• Activity: Find "L582;day 6 15:07;film-metro-02;255" and "WHICH TOOL EACH LOT WENT THROUGH" in the records below. Copy the lines holding them and every line between, exactly, and no others.

• Material shown:
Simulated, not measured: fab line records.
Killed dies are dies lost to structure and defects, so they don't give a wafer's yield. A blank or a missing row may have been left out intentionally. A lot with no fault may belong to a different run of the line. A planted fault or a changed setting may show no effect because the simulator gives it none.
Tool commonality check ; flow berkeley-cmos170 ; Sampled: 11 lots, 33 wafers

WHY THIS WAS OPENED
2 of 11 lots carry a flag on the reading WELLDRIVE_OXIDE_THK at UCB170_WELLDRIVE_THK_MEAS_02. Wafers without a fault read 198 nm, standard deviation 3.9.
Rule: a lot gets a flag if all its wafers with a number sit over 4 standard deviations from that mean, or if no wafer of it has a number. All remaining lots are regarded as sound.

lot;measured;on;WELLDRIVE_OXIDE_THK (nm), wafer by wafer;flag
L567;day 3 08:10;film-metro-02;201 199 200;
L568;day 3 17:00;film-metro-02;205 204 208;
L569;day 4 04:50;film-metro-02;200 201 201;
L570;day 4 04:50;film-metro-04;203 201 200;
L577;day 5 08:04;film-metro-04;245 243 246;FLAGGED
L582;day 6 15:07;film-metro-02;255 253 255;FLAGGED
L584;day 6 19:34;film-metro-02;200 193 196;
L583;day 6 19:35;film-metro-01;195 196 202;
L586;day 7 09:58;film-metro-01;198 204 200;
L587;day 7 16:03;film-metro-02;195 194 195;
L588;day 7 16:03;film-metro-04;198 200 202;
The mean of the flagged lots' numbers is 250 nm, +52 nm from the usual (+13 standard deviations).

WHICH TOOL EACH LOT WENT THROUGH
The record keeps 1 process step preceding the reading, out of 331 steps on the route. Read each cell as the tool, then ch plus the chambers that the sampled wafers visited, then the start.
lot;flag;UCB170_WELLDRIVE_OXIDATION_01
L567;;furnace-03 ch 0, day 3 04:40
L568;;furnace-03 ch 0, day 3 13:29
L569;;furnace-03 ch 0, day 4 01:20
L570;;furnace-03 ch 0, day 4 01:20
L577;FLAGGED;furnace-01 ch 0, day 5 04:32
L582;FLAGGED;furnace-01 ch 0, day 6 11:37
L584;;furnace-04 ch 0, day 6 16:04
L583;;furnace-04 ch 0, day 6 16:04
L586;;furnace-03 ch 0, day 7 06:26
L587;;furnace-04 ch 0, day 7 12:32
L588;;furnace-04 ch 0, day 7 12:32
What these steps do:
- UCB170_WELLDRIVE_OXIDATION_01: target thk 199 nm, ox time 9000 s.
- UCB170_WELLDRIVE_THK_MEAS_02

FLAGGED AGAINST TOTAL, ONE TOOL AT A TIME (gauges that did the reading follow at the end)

• Response area:
L582;day 6 15:07;film-metro-02;255 253 255;FLAGGED
L584;day 6 19:34;film-metro-02;200 193 196;
L583;day 6 19:35;film-metro-01;195 196 202;
L586;day 7 09:58;film-metro-01;198 204 200;
L587;day 7 16:03;film-metro-02;195 194 195;
L588;day 7 16:03;film-metro-04;198 200 202;
The mean of the flagged lots' numbers is 250 nm, +52 nm from the usual (+13 standard deviations).

WHICH TOOL EACH LOT WENT THROUGH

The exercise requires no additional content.